LISTED ENTRIES →
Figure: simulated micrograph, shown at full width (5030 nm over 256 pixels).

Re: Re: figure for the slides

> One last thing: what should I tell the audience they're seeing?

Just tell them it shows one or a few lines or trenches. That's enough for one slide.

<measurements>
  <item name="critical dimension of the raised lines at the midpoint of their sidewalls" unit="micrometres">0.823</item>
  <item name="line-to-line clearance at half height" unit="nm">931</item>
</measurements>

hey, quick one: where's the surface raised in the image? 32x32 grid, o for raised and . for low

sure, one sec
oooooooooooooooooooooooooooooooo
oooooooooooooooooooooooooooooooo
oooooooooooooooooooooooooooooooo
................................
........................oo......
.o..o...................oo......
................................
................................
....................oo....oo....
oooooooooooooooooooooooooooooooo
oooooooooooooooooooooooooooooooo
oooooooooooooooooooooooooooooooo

BRIEF → The listing is to be retyped in full, exactly as shown.

EXERCISE RESPONSE →
Figure: simulated micrograph, shown at full width (5030 nm over 256 pixels).

Re: Re: figure for the slides

> One last thing: what should I tell the audience they're seeing?

Just tell them it shows one or a few lines or trenches. That's enough for one slide.

<measurements>
  <item name="critical dimension of the raised lines at the midpoint of their sidewalls" unit="micrometres">0.823</item>
  <item name="line-to-line clearance at half height" unit="nm">931</item>
</measurements>

hey, quick one: where's the surface raised in the image? 32x32 grid, o for raised and . for low

sure, one sec
oooooooooooooooooooooooooooooooo
oooooooooooooooooooooooooooooooo
oooooooooooooooooooooooooooooooo
................................
........................oo......
.o..o...................oo......
................................
................................
....................oo....oo....
oooooooooooooooooooooooooooooooo
oooooooooooooooooooooooooooooooo
oooooooooooooooooooooooooooooooo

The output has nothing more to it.